Please print all of the records shown below, exactly as given.

MATERIAL SUPPLIED below:

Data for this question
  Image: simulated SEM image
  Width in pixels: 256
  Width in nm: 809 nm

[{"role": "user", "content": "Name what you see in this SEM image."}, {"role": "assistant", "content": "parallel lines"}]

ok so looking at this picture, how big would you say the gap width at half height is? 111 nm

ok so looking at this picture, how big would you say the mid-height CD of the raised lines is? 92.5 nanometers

End of MATERIAL SUPPLIED.

PROBLEM SOLUTION:
Data for this question
  Image: simulated SEM image
  Width in pixels: 256
  Width in nm: 809 nm

[{"role": "user", "content": "Name what you see in this SEM image."}, {"role": "assistant", "content": "parallel lines"}]

ok so looking at this picture, how big would you say the gap width at half height is? 111 nm

ok so looking at this picture, how big would you say the mid-height CD of the raised lines is? 92.5 nanometers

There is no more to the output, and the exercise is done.